Dataset excerpts.
Segment Open
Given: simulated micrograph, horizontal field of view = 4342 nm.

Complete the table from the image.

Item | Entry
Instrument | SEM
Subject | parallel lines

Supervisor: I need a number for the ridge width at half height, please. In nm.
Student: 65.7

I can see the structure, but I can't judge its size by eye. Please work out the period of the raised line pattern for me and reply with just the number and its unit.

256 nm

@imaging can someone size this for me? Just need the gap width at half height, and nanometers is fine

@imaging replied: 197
Segment Closed

Activity. Return exactly, and only, the lines from the start of the listing through the line with "nanometers is fine".

Written solution.
Given: simulated micrograph, horizontal field of view = 4342 nm.

Complete the table from the image.

Item | Entry
Instrument | SEM
Subject | parallel lines

Supervisor: I need a number for the ridge width at half height, please. In nm.
Student: 65.7

I can see the structure, but I can't judge its size by eye. Please work out the period of the raised line pattern for me and reply with just the number and its unit.

256 nm

@imaging can someone size this for me? Just need the gap width at half height, and nanometers is fine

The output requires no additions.